Data excerpts:
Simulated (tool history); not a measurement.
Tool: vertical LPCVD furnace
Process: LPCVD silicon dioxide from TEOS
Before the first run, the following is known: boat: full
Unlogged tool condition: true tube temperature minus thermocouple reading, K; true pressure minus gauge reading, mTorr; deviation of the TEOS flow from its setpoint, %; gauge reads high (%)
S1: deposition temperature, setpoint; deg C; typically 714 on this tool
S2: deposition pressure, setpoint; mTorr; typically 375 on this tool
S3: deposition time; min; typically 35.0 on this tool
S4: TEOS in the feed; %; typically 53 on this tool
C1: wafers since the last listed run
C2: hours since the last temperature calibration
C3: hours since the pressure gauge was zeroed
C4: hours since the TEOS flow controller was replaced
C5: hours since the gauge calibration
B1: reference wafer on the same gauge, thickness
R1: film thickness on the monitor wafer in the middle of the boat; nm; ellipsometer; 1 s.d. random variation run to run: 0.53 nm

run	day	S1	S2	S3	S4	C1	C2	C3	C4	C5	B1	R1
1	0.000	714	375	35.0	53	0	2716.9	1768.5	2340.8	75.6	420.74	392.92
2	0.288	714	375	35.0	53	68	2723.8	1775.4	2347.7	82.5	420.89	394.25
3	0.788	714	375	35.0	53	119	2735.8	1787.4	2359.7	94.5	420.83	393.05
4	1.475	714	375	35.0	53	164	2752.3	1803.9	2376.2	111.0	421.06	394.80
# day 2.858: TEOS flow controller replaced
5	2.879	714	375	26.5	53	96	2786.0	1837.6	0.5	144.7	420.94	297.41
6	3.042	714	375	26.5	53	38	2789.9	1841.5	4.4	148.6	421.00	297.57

Assigned task:
Would you retype the lines above from the one with "Tool: vertical LPCVD furnace" down to the one with "Unlogged tool condition: true", word for word, both ends included and no other lines?

Your response:
Tool: vertical LPCVD furnace
Process: LPCVD silicon dioxide from TEOS
Before the first run, the following is known: boat: full
Unlogged tool condition: true tube temperature minus thermocouple reading, K; true pressure minus gauge reading, mTorr; deviation of the TEOS flow from its setpoint, %; gauge reads high (%)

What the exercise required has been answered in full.